**ACTIVITY**
Every record must be restated exactly as written.

-*-
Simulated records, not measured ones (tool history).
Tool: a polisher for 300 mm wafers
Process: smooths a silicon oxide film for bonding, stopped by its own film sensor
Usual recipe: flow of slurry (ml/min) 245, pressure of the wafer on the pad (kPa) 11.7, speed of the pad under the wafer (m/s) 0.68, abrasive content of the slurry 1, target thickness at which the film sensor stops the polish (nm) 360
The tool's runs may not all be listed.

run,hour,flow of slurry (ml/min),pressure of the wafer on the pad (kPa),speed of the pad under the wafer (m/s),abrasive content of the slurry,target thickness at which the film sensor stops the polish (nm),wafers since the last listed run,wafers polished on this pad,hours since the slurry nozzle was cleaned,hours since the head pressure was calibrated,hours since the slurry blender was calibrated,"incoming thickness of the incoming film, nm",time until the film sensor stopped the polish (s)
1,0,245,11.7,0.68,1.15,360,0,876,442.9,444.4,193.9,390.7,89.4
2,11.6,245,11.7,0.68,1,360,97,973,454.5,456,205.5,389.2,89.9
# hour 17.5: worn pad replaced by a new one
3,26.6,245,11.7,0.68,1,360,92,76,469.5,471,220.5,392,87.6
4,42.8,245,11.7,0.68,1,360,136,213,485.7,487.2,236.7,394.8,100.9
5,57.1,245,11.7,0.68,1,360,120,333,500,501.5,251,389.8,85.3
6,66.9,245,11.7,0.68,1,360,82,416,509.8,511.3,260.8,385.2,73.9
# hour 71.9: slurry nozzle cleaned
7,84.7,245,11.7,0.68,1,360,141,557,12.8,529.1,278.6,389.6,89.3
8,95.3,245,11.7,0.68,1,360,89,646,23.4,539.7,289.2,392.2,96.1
-*-

**ANSWER SECTION**
Simulated records, not measured ones (tool history).
Tool: a polisher for 300 mm wafers
Process: smooths a silicon oxide film for bonding, stopped by its own film sensor
Usual recipe: flow of slurry (ml/min) 245, pressure of the wafer on the pad (kPa) 11.7, speed of the pad under the wafer (m/s) 0.68, abrasive content of the slurry 1, target thickness at which the film sensor stops the polish (nm) 360
The tool's runs may not all be listed.

run,hour,flow of slurry (ml/min),pressure of the wafer on the pad (kPa),speed of the pad under the wafer (m/s),abrasive content of the slurry,target thickness at which the film sensor stops the polish (nm),wafers since the last listed run,wafers polished on this pad,hours since the slurry nozzle was cleaned,hours since the head pressure was calibrated,hours since the slurry blender was calibrated,"incoming thickness of the incoming film, nm",time until the film sensor stopped the polish (s)
1,0,245,11.7,0.68,1.15,360,0,876,442.9,444.4,193.9,390.7,89.4
2,11.6,245,11.7,0.68,1,360,97,973,454.5,456,205.5,389.2,89.9
# hour 17.5: worn pad replaced by a new one
3,26.6,245,11.7,0.68,1,360,92,76,469.5,471,220.5,392,87.6
4,42.8,245,11.7,0.68,1,360,136,213,485.7,487.2,236.7,394.8,100.9
5,57.1,245,11.7,0.68,1,360,120,333,500,501.5,251,389.8,85.3
6,66.9,245,11.7,0.68,1,360,82,416,509.8,511.3,260.8,385.2,73.9
# hour 71.9: slurry nozzle cleaned
7,84.7,245,11.7,0.68,1,360,141,557,12.8,529.1,278.6,389.6,89.3
8,95.3,245,11.7,0.68,1,360,89,646,23.4,539.7,289.2,392.2,96.1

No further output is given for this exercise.